Segment Start: Recorded data

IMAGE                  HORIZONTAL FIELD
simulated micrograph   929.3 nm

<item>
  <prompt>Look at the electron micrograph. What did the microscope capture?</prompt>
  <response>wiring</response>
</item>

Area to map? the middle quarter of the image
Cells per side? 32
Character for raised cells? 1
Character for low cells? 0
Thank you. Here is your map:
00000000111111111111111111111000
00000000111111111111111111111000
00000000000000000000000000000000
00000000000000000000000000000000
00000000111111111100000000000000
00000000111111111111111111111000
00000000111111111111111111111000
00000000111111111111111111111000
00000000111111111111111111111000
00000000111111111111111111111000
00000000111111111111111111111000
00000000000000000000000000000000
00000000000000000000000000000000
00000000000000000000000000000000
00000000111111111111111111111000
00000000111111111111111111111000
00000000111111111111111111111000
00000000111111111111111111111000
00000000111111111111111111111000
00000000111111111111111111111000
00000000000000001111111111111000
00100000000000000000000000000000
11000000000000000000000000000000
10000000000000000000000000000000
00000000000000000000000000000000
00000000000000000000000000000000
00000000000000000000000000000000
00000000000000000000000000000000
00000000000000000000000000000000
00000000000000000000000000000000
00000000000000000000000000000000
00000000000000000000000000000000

Segment End: Recorded data

Work item — Above are the entries. Quote exactly the lines from the one bearing "Cells per side? 32" through the one bearing "00100000000000000000000000000000".

Written answer —
Cells per side? 32
Character for raised cells? 1
Character for low cells? 0
Thank you. Here is your map:
00000000111111111111111111111000
00000000111111111111111111111000
00000000000000000000000000000000
00000000000000000000000000000000
00000000111111111100000000000000
00000000111111111111111111111000
00000000111111111111111111111000
00000000111111111111111111111000
00000000111111111111111111111000
00000000111111111111111111111000
00000000111111111111111111111000
00000000000000000000000000000000
00000000000000000000000000000000
00000000000000000000000000000000
00000000111111111111111111111000
00000000111111111111111111111000
00000000111111111111111111111000
00000000111111111111111111111000
00000000111111111111111111111000
00000000111111111111111111111000
00000000000000001111111111111000
00100000000000000000000000000000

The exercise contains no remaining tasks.